- Opening Delimiter -

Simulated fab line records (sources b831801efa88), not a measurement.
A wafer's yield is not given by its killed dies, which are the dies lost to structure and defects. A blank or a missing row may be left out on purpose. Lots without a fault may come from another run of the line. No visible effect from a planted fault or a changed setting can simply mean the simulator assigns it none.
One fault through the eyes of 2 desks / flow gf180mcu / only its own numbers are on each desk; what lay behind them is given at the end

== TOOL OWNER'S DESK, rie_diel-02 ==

- Closing Delimiter -

Required action: Each record above needs to be given again exactly as written.

Expected answer:
Simulated fab line records (sources b831801efa88), not a measurement.
A wafer's yield is not given by its killed dies, which are the dies lost to structure and defects. A blank or a missing row may be left out on purpose. Lots without a fault may come from another run of the line. No visible effect from a planted fault or a changed setting can simply mean the simulator assigns it none.
One fault through the eyes of 2 desks / flow gf180mcu / only its own numbers are on each desk; what lay behind them is given at the end

== TOOL OWNER'S DESK, rie_diel-02 ==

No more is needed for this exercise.